● Data to examine
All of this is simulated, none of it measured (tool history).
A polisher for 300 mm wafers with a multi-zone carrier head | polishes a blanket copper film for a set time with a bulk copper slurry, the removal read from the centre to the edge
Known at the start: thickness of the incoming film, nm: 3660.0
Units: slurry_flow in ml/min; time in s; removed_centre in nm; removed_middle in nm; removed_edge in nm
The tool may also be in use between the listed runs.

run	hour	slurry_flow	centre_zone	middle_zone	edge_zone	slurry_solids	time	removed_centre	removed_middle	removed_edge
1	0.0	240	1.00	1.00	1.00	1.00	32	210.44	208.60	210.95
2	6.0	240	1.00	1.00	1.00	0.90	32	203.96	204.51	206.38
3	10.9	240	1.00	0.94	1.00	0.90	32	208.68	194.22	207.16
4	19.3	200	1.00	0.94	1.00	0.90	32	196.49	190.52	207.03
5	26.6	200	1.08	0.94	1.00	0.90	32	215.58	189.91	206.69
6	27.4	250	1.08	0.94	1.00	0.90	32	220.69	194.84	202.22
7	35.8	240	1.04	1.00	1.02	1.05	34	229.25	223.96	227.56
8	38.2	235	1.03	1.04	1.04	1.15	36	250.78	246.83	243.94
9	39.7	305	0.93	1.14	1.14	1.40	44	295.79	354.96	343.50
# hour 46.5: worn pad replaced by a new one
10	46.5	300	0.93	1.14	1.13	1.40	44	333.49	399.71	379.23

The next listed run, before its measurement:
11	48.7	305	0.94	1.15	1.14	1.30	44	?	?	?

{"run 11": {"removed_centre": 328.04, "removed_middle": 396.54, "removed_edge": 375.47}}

● Action item
Look above for the line holding "The tool may", then set down exactly that line and every line after it up to and including the line holding "The next listed", with nothing else.

● Reply
The tool may also be in use between the listed runs.

run	hour	slurry_flow	centre_zone	middle_zone	edge_zone	slurry_solids	time	removed_centre	removed_middle	removed_edge
1	0.0	240	1.00	1.00	1.00	1.00	32	210.44	208.60	210.95
2	6.0	240	1.00	1.00	1.00	0.90	32	203.96	204.51	206.38
3	10.9	240	1.00	0.94	1.00	0.90	32	208.68	194.22	207.16
4	19.3	200	1.00	0.94	1.00	0.90	32	196.49	190.52	207.03
5	26.6	200	1.08	0.94	1.00	0.90	32	215.58	189.91	206.69
6	27.4	250	1.08	0.94	1.00	0.90	32	220.69	194.84	202.22
7	35.8	240	1.04	1.00	1.02	1.05	34	229.25	223.96	227.56
8	38.2	235	1.03	1.04	1.04	1.15	36	250.78	246.83	243.94
9	39.7	305	0.93	1.14	1.14	1.40	44	295.79	354.96	343.50
# hour 46.5: worn pad replaced by a new one
10	46.5	300	0.93	1.14	1.13	1.40	44	333.49	399.71	379.23

The next listed run, before its measurement:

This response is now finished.